### Action item
Beginning with the opening line, set down each line of the material below exactly, stopping once the line with "S4: pressure of" is done.

### Stored data
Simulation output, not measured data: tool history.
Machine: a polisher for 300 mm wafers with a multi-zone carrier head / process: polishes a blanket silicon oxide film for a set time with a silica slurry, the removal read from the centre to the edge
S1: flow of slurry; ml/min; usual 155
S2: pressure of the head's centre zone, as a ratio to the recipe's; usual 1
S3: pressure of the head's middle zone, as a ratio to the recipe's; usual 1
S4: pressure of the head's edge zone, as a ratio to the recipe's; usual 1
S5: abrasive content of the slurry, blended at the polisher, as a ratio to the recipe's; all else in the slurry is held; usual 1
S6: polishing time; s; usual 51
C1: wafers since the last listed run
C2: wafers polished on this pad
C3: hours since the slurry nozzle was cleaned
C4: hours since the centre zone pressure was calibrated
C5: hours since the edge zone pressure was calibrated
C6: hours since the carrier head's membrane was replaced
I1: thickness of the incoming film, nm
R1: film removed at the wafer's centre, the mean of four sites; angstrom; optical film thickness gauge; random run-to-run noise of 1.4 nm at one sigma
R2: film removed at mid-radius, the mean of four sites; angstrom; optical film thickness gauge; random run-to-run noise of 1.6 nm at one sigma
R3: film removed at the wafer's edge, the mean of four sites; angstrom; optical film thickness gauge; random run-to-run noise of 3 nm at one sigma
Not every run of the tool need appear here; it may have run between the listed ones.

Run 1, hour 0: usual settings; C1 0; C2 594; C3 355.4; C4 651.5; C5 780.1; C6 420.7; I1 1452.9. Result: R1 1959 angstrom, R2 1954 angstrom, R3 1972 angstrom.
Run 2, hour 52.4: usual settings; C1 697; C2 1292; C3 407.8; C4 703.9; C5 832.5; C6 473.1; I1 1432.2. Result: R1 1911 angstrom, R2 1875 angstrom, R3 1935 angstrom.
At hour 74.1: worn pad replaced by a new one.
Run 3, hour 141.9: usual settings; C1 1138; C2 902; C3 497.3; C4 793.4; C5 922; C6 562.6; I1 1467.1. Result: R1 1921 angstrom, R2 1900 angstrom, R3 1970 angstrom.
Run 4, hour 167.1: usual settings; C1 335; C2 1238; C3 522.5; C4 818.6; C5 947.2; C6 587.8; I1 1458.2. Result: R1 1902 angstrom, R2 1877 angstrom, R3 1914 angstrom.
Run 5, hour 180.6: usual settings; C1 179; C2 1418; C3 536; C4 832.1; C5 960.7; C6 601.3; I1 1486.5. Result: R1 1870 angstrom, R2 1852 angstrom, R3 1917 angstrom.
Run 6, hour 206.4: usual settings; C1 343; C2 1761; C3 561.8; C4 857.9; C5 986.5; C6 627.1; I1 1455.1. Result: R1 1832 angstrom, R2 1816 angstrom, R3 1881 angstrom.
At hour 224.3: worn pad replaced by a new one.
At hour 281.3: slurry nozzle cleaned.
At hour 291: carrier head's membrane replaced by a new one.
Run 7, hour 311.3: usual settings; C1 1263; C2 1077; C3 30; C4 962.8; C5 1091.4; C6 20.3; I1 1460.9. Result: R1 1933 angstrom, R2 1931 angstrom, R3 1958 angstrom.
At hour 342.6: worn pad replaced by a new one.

### Answer area
Simulation output, not measured data: tool history.
Machine: a polisher for 300 mm wafers with a multi-zone carrier head / process: polishes a blanket silicon oxide film for a set time with a silica slurry, the removal read from the centre to the edge
S1: flow of slurry; ml/min; usual 155
S2: pressure of the head's centre zone, as a ratio to the recipe's; usual 1
S3: pressure of the head's middle zone, as a ratio to the recipe's; usual 1
S4: pressure of the head's edge zone, as a ratio to the recipe's; usual 1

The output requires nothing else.